WORK TASK: Repeat each line of the material exactly.

SUPPLIED DATA:
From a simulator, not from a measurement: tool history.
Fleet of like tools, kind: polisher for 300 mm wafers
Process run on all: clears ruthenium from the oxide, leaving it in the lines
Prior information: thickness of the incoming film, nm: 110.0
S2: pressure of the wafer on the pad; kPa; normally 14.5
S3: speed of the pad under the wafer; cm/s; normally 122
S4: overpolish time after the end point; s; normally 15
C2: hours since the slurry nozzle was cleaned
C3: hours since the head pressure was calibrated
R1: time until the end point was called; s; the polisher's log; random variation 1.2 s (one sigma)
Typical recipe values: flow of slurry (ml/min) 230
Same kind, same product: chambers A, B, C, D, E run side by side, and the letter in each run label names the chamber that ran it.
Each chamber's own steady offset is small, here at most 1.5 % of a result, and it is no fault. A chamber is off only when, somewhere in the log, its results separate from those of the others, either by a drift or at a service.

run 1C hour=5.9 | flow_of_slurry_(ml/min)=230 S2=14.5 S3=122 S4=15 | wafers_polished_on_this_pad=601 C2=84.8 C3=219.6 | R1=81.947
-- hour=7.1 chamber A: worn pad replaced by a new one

TASK RESULT:
From a simulator, not from a measurement: tool history.
Fleet of like tools, kind: polisher for 300 mm wafers
Process run on all: clears ruthenium from the oxide, leaving it in the lines
Prior information: thickness of the incoming film, nm: 110.0
S2: pressure of the wafer on the pad; kPa; normally 14.5
S3: speed of the pad under the wafer; cm/s; normally 122
S4: overpolish time after the end point; s; normally 15
C2: hours since the slurry nozzle was cleaned
C3: hours since the head pressure was calibrated
R1: time until the end point was called; s; the polisher's log; random variation 1.2 s (one sigma)
Typical recipe values: flow of slurry (ml/min) 230
Same kind, same product: chambers A, B, C, D, E run side by side, and the letter in each run label names the chamber that ran it.
Each chamber's own steady offset is small, here at most 1.5 % of a result, and it is no fault. A chamber is off only when, somewhere in the log, its results separate from those of the others, either by a drift or at a service.

run 1C hour=5.9 | flow_of_slurry_(ml/min)=230 S2=14.5 S3=122 S4=15 | wafers_polished_on_this_pad=601 C2=84.8 C3=219.6 | R1=81.947
-- hour=7.1 chamber A: worn pad replaced by a new one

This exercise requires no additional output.